### Entries supplied
+++

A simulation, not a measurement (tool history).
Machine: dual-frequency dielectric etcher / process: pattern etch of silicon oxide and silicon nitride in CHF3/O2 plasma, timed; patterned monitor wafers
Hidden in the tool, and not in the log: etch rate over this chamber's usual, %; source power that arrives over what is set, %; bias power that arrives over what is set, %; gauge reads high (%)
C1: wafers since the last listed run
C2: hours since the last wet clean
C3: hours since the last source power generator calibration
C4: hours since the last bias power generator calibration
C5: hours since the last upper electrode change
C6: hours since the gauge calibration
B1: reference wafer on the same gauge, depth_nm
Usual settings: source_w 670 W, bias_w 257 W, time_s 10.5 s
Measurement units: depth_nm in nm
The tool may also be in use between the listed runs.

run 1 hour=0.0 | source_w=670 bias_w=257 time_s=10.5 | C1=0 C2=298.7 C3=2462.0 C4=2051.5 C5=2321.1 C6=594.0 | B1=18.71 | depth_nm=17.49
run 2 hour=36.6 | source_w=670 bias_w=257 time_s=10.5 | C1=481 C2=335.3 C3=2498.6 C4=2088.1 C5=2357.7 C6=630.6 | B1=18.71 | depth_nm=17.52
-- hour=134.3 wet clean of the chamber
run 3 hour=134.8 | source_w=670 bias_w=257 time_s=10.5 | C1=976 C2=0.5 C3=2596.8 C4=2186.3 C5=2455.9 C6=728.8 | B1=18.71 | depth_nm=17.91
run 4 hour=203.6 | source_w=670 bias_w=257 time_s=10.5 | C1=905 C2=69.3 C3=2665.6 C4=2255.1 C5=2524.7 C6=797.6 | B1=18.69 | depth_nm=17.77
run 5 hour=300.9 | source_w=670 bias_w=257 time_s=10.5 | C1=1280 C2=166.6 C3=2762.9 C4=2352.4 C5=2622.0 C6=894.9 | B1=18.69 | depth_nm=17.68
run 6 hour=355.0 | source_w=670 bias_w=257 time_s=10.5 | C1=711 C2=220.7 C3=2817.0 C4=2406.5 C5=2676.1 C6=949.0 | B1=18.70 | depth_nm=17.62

+++

### Requirement
The answer should contain only the lines from the first line of the entries through the line holding "B1: reference wafer", each exactly as written.

### Expected answer
A simulation, not a measurement (tool history).
Machine: dual-frequency dielectric etcher / process: pattern etch of silicon oxide and silicon nitride in CHF3/O2 plasma, timed; patterned monitor wafers
Hidden in the tool, and not in the log: etch rate over this chamber's usual, %; source power that arrives over what is set, %; bias power that arrives over what is set, %; gauge reads high (%)
C1: wafers since the last listed run
C2: hours since the last wet clean
C3: hours since the last source power generator calibration
C4: hours since the last bias power generator calibration
C5: hours since the last upper electrode change
C6: hours since the gauge calibration
B1: reference wafer on the same gauge, depth_nm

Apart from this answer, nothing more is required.